### Material supplied
┄┄┄┄┄┄┄┄┄┄┄┄┄┄┄┄┄┄┄┄

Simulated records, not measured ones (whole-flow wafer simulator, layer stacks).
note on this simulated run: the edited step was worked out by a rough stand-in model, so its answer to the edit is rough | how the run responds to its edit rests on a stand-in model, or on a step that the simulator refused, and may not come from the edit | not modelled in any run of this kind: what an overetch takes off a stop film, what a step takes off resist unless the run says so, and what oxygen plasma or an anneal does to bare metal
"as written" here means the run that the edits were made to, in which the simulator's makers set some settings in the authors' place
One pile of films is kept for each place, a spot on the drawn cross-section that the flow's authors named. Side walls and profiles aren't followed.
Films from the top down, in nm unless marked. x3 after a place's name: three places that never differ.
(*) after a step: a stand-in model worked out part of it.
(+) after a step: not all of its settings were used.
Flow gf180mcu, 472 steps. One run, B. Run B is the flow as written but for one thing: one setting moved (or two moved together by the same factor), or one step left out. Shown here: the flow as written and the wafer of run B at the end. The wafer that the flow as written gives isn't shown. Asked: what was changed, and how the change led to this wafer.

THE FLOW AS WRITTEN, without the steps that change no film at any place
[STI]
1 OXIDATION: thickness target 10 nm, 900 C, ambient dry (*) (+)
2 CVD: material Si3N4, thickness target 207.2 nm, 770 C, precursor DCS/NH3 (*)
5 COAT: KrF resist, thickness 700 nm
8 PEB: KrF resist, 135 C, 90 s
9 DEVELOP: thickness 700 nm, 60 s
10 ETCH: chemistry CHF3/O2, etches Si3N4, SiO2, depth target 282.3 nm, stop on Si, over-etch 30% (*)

┄┄┄┄┄┄┄┄┄┄┄┄┄┄┄┄┄┄┄┄

### Requirement
Give again, exactly as written, the lines running from the first line of the data above through the line that contains "the authors' place".

### Written reply
Simulated records, not measured ones (whole-flow wafer simulator, layer stacks).
note on this simulated run: the edited step was worked out by a rough stand-in model, so its answer to the edit is rough | how the run responds to its edit rests on a stand-in model, or on a step that the simulator refused, and may not come from the edit | not modelled in any run of this kind: what an overetch takes off a stop film, what a step takes off resist unless the run says so, and what oxygen plasma or an anneal does to bare metal
"as written" here means the run that the edits were made to, in which the simulator's makers set some settings in the authors' place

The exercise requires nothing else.